[Start of Attachment]
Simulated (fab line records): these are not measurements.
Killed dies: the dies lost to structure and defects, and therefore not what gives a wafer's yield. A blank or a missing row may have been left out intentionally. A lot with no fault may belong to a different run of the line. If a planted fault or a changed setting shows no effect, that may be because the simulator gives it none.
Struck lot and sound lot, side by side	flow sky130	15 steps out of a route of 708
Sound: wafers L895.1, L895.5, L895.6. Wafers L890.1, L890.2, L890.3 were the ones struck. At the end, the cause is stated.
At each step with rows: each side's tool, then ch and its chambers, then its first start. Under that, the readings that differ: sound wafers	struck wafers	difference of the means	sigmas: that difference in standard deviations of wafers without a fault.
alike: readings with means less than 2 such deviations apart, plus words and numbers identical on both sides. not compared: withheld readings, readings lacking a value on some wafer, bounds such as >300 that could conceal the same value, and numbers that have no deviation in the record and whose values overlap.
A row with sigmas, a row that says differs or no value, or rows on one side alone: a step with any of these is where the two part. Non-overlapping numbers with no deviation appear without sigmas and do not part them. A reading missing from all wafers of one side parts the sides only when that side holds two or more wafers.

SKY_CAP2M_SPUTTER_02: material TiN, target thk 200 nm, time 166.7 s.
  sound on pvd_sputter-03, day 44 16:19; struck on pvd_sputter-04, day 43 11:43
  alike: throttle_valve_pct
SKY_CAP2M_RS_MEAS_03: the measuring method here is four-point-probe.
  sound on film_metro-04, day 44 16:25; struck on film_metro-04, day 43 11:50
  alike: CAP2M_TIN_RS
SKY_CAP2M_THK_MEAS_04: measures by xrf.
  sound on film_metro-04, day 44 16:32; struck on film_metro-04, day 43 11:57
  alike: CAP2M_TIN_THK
[End of Attachment]

**Required action**
Nothing but the exact lines from the start of the material through the line holding "alike: readings with", both included, belongs in the answer.

**Task answer**
Simulated (fab line records): these are not measurements.
Killed dies: the dies lost to structure and defects, and therefore not what gives a wafer's yield. A blank or a missing row may have been left out intentionally. A lot with no fault may belong to a different run of the line. If a planted fault or a changed setting shows no effect, that may be because the simulator gives it none.
Struck lot and sound lot, side by side	flow sky130	15 steps out of a route of 708
Sound: wafers L895.1, L895.5, L895.6. Wafers L890.1, L890.2, L890.3 were the ones struck. At the end, the cause is stated.
At each step with rows: each side's tool, then ch and its chambers, then its first start. Under that, the readings that differ: sound wafers	struck wafers	difference of the means	sigmas: that difference in standard deviations of wafers without a fault.
alike: readings with means less than 2 such deviations apart, plus words and numbers identical on both sides. not compared: withheld readings, readings lacking a value on some wafer, bounds such as >300 that could conceal the same value, and numbers that have no deviation in the record and whose values overlap.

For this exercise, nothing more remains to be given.